## DATA EXTRACT
□ □ □

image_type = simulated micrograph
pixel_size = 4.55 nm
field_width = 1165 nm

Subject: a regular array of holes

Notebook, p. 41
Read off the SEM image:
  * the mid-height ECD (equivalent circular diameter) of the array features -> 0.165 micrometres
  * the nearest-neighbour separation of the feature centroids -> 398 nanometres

□ □ □

## ACTION ITEM
Write the records out in full, exactly as they read above.

## SOLUTION
image_type = simulated micrograph
pixel_size = 4.55 nm
field_width = 1165 nm

Subject: a regular array of holes

Notebook, p. 41
Read off the SEM image:
  * the mid-height ECD (equivalent circular diameter) of the array features -> 0.165 micrometres
  * the nearest-neighbour separation of the feature centroids -> 398 nanometres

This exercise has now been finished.